ACTION ITEM:
Find the line containing "18 DIRECTIONAL_ETCH (etch" in the records below. Copy exactly that line and each one after it, ending at the line containing "24 DIRECTIONAL_ETCH (etch", and nothing more.

DATASET RECORDS:
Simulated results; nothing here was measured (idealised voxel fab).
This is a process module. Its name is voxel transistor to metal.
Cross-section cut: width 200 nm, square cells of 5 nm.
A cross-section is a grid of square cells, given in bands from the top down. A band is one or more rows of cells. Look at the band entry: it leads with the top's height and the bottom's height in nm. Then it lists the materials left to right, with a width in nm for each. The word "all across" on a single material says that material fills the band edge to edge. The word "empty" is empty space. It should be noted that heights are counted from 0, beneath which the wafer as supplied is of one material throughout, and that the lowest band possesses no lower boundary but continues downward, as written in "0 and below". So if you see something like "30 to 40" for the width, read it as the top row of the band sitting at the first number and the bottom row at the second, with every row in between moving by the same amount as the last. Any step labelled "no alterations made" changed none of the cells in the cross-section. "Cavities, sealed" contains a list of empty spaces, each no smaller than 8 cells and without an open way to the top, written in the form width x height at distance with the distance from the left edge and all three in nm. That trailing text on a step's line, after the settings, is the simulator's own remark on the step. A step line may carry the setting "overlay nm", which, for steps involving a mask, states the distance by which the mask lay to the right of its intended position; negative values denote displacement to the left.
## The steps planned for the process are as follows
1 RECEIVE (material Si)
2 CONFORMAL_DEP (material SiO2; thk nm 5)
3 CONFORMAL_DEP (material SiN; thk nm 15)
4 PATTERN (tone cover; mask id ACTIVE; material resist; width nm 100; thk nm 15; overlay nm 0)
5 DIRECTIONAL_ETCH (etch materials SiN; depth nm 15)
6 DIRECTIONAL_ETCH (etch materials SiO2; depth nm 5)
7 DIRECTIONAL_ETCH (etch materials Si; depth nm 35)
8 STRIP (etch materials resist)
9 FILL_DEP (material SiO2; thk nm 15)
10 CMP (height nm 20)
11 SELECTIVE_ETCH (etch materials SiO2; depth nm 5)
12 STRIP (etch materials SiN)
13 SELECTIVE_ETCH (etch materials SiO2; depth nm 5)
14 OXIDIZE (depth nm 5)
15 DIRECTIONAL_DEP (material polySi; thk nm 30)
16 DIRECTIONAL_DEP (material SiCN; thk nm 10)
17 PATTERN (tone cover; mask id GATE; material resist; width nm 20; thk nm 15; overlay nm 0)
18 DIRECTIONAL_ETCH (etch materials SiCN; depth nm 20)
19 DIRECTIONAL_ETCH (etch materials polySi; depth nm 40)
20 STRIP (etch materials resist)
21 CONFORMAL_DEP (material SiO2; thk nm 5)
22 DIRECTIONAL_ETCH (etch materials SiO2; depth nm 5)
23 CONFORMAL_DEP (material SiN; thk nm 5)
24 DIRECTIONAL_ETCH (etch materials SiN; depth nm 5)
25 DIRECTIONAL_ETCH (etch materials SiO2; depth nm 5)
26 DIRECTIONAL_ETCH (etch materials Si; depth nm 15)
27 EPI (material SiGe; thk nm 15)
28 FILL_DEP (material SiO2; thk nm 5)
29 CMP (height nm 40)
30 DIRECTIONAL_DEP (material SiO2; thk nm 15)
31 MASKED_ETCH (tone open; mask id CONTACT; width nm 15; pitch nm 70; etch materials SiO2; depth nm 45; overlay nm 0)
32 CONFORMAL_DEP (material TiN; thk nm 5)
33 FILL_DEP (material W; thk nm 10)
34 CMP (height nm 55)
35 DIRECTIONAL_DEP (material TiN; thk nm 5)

EXERCISE ANSWER:
18 DIRECTIONAL_ETCH (etch materials SiCN; depth nm 20)
19 DIRECTIONAL_ETCH (etch materials polySi; depth nm 40)
20 STRIP (etch materials resist)
21 CONFORMAL_DEP (material SiO2; thk nm 5)
22 DIRECTIONAL_ETCH (etch materials SiO2; depth nm 5)
23 CONFORMAL_DEP (material SiN; thk nm 5)
24 DIRECTIONAL_ETCH (etch materials SiN; depth nm 5)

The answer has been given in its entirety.